§ **EXTRACTED DATA**:
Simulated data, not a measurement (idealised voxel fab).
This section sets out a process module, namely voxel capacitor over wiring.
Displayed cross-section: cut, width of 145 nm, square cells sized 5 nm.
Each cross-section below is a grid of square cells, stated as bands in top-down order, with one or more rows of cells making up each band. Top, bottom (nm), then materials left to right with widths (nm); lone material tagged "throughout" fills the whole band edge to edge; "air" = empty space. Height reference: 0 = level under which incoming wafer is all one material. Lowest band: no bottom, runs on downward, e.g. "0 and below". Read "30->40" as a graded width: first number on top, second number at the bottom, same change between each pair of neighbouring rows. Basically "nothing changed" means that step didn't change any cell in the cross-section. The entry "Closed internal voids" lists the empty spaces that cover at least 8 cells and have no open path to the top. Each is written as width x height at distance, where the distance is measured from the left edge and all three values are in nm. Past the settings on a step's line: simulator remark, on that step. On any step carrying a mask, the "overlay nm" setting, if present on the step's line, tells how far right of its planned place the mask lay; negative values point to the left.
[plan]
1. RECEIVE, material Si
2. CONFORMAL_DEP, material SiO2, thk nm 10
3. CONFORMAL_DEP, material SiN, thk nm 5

§ **WORK REQUEST**: Retype, in the same exact form, the lines of the material above from the line holding "Displayed cross-section: cut, width" through the line holding "2. CONFORMAL_DEP, material SiO2, thk nm 10".

§ **EXERCISE ANSWER**:
Displayed cross-section: cut, width of 145 nm, square cells sized 5 nm.
Each cross-section below is a grid of square cells, stated as bands in top-down order, with one or more rows of cells making up each band. Top, bottom (nm), then materials left to right with widths (nm); lone material tagged "throughout" fills the whole band edge to edge; "air" = empty space. Height reference: 0 = level under which incoming wafer is all one material. Lowest band: no bottom, runs on downward, e.g. "0 and below". Read "30->40" as a graded width: first number on top, second number at the bottom, same change between each pair of neighbouring rows. Basically "nothing changed" means that step didn't change any cell in the cross-section. The entry "Closed internal voids" lists the empty spaces that cover at least 8 cells and have no open path to the top. Each is written as width x height at distance, where the distance is measured from the left edge and all three values are in nm. Past the settings on a step's line: simulator remark, on that step. On any step carrying a mask, the "overlay nm" setting, if present on the step's line, tells how far right of its planned place the mask lay; negative values point to the left.
[plan]
1. RECEIVE, material Si
2. CONFORMAL_DEP, material SiO2, thk nm 10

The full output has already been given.